▶ _Assignment_:
Every line between the top of the data below and the line with "closest-neighbour spacing, measured", both ends included, must be retyped exactly.

== == ==

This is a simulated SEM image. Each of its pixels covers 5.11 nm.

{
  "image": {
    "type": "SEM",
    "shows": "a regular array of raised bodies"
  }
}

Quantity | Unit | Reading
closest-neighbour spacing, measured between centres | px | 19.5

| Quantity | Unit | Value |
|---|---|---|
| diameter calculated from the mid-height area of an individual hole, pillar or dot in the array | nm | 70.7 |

== == ==

▶ _Written answer_:
This is a simulated SEM image. Each of its pixels covers 5.11 nm.

{
  "image": {
    "type": "SEM",
    "shows": "a regular array of raised bodies"
  }
}

Quantity | Unit | Reading
closest-neighbour spacing, measured between centres | px | 19.5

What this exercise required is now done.